→ Information supplied
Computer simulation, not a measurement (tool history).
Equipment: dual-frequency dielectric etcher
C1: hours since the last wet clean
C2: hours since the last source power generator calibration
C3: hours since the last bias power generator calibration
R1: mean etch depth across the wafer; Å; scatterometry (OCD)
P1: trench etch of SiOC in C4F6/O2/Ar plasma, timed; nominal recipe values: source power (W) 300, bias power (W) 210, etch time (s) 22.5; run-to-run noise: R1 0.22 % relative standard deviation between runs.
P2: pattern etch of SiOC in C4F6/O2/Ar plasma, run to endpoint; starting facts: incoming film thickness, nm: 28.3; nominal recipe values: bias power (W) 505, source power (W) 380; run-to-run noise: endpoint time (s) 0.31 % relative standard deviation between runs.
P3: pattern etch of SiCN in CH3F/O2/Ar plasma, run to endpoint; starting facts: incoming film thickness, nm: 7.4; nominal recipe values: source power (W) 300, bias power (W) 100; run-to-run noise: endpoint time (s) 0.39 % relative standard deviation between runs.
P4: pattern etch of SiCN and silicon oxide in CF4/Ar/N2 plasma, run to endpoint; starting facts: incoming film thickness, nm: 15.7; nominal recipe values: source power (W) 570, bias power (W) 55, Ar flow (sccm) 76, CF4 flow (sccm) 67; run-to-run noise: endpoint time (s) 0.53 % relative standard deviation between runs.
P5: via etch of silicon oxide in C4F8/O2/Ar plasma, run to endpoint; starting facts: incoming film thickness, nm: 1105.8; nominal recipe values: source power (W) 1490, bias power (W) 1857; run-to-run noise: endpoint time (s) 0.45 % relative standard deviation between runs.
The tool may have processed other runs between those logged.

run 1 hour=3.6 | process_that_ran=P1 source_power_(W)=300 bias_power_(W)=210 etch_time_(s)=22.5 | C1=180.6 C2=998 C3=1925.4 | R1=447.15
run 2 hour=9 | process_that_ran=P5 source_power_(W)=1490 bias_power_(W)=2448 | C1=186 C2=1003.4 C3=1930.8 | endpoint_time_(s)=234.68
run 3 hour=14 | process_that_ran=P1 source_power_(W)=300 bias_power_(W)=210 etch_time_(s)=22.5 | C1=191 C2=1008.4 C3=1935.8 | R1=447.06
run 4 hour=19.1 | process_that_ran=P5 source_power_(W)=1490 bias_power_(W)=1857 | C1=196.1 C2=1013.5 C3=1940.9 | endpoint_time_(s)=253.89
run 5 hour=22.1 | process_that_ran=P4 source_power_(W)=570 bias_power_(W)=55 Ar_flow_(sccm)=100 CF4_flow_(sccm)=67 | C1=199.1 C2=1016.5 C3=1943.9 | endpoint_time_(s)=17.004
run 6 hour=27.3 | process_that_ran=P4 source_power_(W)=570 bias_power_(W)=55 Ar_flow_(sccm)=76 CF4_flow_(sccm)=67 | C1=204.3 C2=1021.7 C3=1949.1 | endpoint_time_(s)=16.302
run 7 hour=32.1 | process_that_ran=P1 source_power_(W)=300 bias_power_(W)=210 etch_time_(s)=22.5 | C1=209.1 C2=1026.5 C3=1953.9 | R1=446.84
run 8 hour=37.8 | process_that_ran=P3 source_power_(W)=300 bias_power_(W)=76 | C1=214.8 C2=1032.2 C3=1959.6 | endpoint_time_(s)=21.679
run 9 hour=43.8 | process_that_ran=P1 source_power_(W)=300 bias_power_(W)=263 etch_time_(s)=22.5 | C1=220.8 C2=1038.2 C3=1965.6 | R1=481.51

→ Required action
Begin with the first line of the listing and copy exactly through the line that contains "R1: mean etch", please, keeping both ends and leaving out everything after.

→ Written reply
Computer simulation, not a measurement (tool history).
Equipment: dual-frequency dielectric etcher
C1: hours since the last wet clean
C2: hours since the last source power generator calibration
C3: hours since the last bias power generator calibration
R1: mean etch depth across the wafer; Å; scatterometry (OCD)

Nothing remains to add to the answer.